→ **ACTIVITY**:
Each line of the listing below, from the very first to the one that contains "note on all", is to be retyped exactly as it stands.

→ **PROVIDED RECORDS**:
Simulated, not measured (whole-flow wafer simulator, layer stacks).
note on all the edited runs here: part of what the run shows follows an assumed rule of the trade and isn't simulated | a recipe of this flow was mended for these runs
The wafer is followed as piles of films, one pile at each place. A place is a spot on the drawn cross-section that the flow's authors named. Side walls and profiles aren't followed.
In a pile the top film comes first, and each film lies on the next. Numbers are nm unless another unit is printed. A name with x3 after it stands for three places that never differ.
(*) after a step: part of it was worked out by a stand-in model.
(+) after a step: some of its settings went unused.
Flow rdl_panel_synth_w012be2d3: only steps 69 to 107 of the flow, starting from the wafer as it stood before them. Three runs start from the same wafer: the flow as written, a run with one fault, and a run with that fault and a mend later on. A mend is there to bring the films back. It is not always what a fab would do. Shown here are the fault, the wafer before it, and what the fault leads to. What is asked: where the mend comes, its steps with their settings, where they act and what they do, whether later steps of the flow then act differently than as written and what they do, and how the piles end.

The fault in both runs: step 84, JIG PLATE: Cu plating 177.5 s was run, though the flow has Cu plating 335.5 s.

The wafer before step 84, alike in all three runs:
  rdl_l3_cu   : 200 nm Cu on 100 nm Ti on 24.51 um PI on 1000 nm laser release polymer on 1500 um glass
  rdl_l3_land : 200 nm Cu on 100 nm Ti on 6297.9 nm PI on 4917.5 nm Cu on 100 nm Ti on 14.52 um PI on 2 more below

→ **YOUR RESPONSE**:
Simulated, not measured (whole-flow wafer simulator, layer stacks).
note on all the edited runs here: part of what the run shows follows an assumed rule of the trade and isn't simulated | a recipe of this flow was mended for these runs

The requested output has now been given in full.